## Activity
After repeating the line containing "Result: 36.2", stop; until then, repeat each line of the listing below exactly, starting with the first.

===

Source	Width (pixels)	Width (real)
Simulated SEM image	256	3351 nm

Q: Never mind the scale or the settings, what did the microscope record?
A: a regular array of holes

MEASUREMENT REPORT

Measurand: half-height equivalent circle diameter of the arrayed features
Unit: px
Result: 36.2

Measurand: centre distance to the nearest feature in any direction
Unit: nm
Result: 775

===

## Exercise result
Source	Width (pixels)	Width (real)
Simulated SEM image	256	3351 nm

Q: Never mind the scale or the settings, what did the microscope record?
A: a regular array of holes

MEASUREMENT REPORT

Measurand: half-height equivalent circle diameter of the arrayed features
Unit: px
Result: 36.2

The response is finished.